_Record excerpts_
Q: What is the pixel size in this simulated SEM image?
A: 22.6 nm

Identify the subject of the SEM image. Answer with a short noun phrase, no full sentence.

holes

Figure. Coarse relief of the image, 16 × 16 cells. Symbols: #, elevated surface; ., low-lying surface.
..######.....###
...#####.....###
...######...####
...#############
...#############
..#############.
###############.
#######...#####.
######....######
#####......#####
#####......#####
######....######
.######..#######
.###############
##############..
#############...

_Assignment_
What you return must match the data word for word.

_Solution_
Q: What is the pixel size in this simulated SEM image?
A: 22.6 nm

Identify the subject of the SEM image. Answer with a short noun phrase, no full sentence.

holes

Figure. Coarse relief of the image, 16 × 16 cells. Symbols: #, elevated surface; ., low-lying surface.
..######.....###
...#####.....###
...######...####
...#############
...#############
..#############.
###############.
#######...#####.
######....######
#####......#####
#####......#####
######....######
.######..#######
.###############
##############..
#############...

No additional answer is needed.